#### [Records supplied]
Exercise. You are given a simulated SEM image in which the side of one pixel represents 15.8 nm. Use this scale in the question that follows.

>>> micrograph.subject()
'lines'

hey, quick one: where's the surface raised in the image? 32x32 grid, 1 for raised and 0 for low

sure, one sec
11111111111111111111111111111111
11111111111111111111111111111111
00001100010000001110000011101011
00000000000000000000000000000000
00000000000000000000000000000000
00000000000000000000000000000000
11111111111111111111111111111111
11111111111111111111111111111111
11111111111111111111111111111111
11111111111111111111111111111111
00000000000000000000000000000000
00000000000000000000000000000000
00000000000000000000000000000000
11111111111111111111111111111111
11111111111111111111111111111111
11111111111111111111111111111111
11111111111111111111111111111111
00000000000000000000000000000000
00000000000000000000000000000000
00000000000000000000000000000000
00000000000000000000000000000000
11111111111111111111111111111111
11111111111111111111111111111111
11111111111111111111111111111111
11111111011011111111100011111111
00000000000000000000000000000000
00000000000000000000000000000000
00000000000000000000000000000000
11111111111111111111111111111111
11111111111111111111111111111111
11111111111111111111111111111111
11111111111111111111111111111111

#### [Brief]
The answer should be the first line of the material and every line after it through the line containing "hey, quick one: where's", exactly as written, and nothing else.

#### [Your response]
Exercise. You are given a simulated SEM image in which the side of one pixel represents 15.8 nm. Use this scale in the question that follows.

>>> micrograph.subject()
'lines'

hey, quick one: where's the surface raised in the image? 32x32 grid, 1 for raised and 0 for low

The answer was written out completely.